▸ **DATA LISTING**:
-------------------------
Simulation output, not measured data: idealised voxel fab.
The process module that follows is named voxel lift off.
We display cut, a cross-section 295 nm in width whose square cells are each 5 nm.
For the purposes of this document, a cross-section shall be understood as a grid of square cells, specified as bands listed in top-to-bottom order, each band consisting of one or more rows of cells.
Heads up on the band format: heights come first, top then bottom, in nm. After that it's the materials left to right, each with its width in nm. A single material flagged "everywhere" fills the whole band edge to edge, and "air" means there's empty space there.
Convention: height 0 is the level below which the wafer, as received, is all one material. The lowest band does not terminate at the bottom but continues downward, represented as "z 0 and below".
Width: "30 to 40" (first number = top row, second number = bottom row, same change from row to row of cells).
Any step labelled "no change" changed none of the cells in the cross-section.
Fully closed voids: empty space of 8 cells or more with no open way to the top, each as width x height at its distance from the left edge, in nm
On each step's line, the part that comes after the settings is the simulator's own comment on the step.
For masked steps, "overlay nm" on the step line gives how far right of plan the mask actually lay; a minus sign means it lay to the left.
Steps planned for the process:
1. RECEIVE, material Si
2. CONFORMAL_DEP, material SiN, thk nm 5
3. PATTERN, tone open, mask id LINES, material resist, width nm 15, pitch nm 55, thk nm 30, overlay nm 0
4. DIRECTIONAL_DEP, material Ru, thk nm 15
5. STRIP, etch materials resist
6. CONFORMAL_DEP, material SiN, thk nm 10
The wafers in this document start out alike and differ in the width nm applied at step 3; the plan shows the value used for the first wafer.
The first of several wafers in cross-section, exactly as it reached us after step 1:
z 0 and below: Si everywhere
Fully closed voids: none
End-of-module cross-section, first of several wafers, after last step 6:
-------------------------

▸ **BRIEF**:
An exact repeat of the whole listing above is needed; write it out now.

▸ **ANSWER SPACE**:
Simulation output, not measured data: idealised voxel fab.
The process module that follows is named voxel lift off.
We display cut, a cross-section 295 nm in width whose square cells are each 5 nm.
For the purposes of this document, a cross-section shall be understood as a grid of square cells, specified as bands listed in top-to-bottom order, each band consisting of one or more rows of cells.
Heads up on the band format: heights come first, top then bottom, in nm. After that it's the materials left to right, each with its width in nm. A single material flagged "everywhere" fills the whole band edge to edge, and "air" means there's empty space there.
Convention: height 0 is the level below which the wafer, as received, is all one material. The lowest band does not terminate at the bottom but continues downward, represented as "z 0 and below".
Width: "30 to 40" (first number = top row, second number = bottom row, same change from row to row of cells).
Any step labelled "no change" changed none of the cells in the cross-section.
Fully closed voids: empty space of 8 cells or more with no open way to the top, each as width x height at its distance from the left edge, in nm
On each step's line, the part that comes after the settings is the simulator's own comment on the step.
For masked steps, "overlay nm" on the step line gives how far right of plan the mask actually lay; a minus sign means it lay to the left.
Steps planned for the process:
1. RECEIVE, material Si
2. CONFORMAL_DEP, material SiN, thk nm 5
3. PATTERN, tone open, mask id LINES, material resist, width nm 15, pitch nm 55, thk nm 30, overlay nm 0
4. DIRECTIONAL_DEP, material Ru, thk nm 15
5. STRIP, etch materials resist
6. CONFORMAL_DEP, material SiN, thk nm 10
The wafers in this document start out alike and differ in the width nm applied at step 3; the plan shows the value used for the first wafer.
The first of several wafers in cross-section, exactly as it reached us after step 1:
z 0 and below: Si everywhere
Fully closed voids: none
End-of-module cross-section, first of several wafers, after last step 6:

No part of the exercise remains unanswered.